%%

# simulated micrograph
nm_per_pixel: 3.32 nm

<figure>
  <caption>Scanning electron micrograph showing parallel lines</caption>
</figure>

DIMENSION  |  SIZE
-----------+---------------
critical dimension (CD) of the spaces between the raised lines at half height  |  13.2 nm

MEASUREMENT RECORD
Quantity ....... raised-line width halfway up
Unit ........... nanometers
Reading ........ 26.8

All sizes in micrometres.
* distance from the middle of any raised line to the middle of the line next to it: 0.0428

%%

Required action
Wherever the line holding "Reading ........ 26.8" falls in the entries above, copy exactly from it through the line holding "All sizes in micrometres.", inclusive, and add nothing.

Solution
Reading ........ 26.8

All sizes in micrometres.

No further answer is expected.